▸ **Work task**
Only the lines from the first line of the material below to the line containing "Xsec cut, 180 nm wide, square cell size 5 nm.", inclusive, should be copied, each exactly as written.

(Source data begins)

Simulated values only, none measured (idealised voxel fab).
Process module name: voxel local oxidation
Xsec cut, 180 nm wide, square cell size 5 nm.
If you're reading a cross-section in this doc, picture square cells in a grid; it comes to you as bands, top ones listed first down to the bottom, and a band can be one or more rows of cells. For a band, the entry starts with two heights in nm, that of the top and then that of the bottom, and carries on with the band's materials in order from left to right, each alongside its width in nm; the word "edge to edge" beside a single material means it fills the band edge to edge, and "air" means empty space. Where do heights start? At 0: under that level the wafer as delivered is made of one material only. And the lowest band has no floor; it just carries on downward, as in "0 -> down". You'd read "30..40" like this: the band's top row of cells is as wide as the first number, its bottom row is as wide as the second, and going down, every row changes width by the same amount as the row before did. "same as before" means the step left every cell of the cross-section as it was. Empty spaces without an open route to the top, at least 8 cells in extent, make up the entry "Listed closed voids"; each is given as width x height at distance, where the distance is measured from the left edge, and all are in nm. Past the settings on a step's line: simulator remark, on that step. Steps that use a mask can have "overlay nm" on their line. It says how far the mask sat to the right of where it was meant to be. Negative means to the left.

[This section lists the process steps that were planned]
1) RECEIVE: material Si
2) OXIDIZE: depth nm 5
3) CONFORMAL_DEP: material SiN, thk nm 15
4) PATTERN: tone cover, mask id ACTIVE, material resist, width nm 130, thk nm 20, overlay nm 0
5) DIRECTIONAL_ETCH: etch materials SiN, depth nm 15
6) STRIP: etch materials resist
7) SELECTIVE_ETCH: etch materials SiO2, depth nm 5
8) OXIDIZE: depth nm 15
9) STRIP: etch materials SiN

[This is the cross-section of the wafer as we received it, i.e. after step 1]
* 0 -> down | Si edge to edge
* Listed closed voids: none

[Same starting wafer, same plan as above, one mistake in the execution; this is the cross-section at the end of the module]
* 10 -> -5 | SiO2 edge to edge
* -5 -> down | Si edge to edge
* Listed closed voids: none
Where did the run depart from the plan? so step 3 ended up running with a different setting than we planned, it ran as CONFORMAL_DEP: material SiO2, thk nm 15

(Source data ends)

▸ **Your response**
Simulated values only, none measured (idealised voxel fab).
Process module name: voxel local oxidation
Xsec cut, 180 nm wide, square cell size 5 nm.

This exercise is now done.